--
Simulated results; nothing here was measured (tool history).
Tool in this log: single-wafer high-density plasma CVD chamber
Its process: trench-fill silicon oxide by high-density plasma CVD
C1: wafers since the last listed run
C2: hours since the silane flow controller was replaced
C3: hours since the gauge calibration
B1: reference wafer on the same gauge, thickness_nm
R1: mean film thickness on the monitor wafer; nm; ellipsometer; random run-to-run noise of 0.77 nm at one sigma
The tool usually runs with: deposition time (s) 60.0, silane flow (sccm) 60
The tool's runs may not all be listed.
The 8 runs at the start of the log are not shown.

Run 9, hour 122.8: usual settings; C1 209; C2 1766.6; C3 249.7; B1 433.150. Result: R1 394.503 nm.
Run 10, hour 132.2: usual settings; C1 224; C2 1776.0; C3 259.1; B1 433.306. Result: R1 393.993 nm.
--

Nothing outside this range should appear: the lines from the start of the listing through the line with "C1: wafers since the last listed run", each reproduced exactly, both ends included.

→ SOLUTION
Simulated results; nothing here was measured (tool history).
Tool in this log: single-wafer high-density plasma CVD chamber
Its process: trench-fill silicon oxide by high-density plasma CVD
C1: wafers since the last listed run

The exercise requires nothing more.